- Brief -
Please write out, exactly, every line of the listing from its first line through the one that includes "here? | lines |".

- Dataset excerpts -
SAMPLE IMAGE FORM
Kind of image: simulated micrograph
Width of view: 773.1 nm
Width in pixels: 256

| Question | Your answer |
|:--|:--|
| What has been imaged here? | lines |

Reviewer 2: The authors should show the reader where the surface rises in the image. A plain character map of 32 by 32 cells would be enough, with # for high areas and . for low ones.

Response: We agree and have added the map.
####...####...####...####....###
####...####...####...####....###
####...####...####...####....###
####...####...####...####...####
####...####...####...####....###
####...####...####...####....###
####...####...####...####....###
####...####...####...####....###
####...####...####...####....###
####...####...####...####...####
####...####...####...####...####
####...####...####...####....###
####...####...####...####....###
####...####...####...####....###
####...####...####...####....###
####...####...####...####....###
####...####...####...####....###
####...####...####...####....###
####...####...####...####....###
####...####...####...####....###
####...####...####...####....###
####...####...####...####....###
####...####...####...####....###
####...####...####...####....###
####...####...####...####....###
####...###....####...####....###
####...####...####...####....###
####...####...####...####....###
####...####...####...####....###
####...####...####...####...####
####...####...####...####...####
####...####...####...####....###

- Response box -
SAMPLE IMAGE FORM
Kind of image: simulated micrograph
Width of view: 773.1 nm
Width in pixels: 256

| Question | Your answer |
|:--|:--|
| What has been imaged here? | lines |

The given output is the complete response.